REQUIREMENT:
Retype all of the data. Every line must match exactly.

• • • • •

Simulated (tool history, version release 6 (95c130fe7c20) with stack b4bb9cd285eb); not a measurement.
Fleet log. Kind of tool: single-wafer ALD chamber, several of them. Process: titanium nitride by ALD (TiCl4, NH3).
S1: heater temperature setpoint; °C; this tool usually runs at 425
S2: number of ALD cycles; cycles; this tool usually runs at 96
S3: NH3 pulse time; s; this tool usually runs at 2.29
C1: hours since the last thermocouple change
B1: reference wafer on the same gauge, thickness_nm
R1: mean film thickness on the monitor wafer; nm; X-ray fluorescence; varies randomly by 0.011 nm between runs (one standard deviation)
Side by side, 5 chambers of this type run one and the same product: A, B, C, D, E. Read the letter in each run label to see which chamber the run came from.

• • • • •

RESPONSE AREA:
Simulated (tool history, version release 6 (95c130fe7c20) with stack b4bb9cd285eb); not a measurement.
Fleet log. Kind of tool: single-wafer ALD chamber, several of them. Process: titanium nitride by ALD (TiCl4, NH3).
S1: heater temperature setpoint; °C; this tool usually runs at 425
S2: number of ALD cycles; cycles; this tool usually runs at 96
S3: NH3 pulse time; s; this tool usually runs at 2.29
C1: hours since the last thermocouple change
B1: reference wafer on the same gauge, thickness_nm
R1: mean film thickness on the monitor wafer; nm; X-ray fluorescence; varies randomly by 0.011 nm between runs (one standard deviation)
Side by side, 5 chambers of this type run one and the same product: A, B, C, D, E. Read the letter in each run label to see which chamber the run came from.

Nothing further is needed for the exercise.